[Recorded information]
++++++++
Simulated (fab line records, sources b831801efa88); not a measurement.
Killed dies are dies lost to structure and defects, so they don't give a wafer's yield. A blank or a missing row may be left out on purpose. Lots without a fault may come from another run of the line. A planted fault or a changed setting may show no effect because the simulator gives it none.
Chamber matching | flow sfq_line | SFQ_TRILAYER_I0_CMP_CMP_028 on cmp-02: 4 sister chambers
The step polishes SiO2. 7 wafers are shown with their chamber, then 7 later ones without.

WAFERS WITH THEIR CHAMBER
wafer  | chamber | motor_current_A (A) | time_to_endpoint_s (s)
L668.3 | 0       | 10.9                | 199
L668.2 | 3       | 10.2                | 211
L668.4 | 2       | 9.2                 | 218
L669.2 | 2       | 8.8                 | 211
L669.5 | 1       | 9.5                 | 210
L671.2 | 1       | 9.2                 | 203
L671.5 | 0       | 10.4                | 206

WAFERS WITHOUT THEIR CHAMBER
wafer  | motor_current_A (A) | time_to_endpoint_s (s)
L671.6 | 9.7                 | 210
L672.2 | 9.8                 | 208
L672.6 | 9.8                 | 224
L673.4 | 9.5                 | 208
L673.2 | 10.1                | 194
++++++++

[Exercise]
Repeat all the entries word for word.

[Solution]
Simulated (fab line records, sources b831801efa88); not a measurement.
Killed dies are dies lost to structure and defects, so they don't give a wafer's yield. A blank or a missing row may be left out on purpose. Lots without a fault may come from another run of the line. A planted fault or a changed setting may show no effect because the simulator gives it none.
Chamber matching | flow sfq_line | SFQ_TRILAYER_I0_CMP_CMP_028 on cmp-02: 4 sister chambers
The step polishes SiO2. 7 wafers are shown with their chamber, then 7 later ones without.

WAFERS WITH THEIR CHAMBER
wafer  | chamber | motor_current_A (A) | time_to_endpoint_s (s)
L668.3 | 0       | 10.9                | 199
L668.2 | 3       | 10.2                | 211
L668.4 | 2       | 9.2                 | 218
L669.2 | 2       | 8.8                 | 211
L669.5 | 1       | 9.5                 | 210
L671.2 | 1       | 9.2                 | 203
L671.5 | 0       | 10.4                | 206

WAFERS WITHOUT THEIR CHAMBER
wafer  | motor_current_A (A) | time_to_endpoint_s (s)
L671.6 | 9.7                 | 210
L672.2 | 9.8                 | 208
L672.6 | 9.8                 | 224
L673.4 | 9.5                 | 208
L673.2 | 10.1                | 194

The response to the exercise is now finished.